● Assignment
Output nothing but the lines from the first line of the entries to the line with "quantity,unit,value", inclusive, exactly as they read.

***
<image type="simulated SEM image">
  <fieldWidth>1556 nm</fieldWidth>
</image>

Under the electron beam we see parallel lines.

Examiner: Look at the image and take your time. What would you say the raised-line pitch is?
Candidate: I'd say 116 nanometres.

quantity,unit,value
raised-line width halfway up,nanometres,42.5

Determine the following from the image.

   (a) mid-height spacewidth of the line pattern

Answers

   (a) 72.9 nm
***

● Task solution
<image type="simulated SEM image">
  <fieldWidth>1556 nm</fieldWidth>
</image>

Under the electron beam we see parallel lines.

Examiner: Look at the image and take your time. What would you say the raised-line pitch is?
Candidate: I'd say 116 nanometres.

quantity,unit,value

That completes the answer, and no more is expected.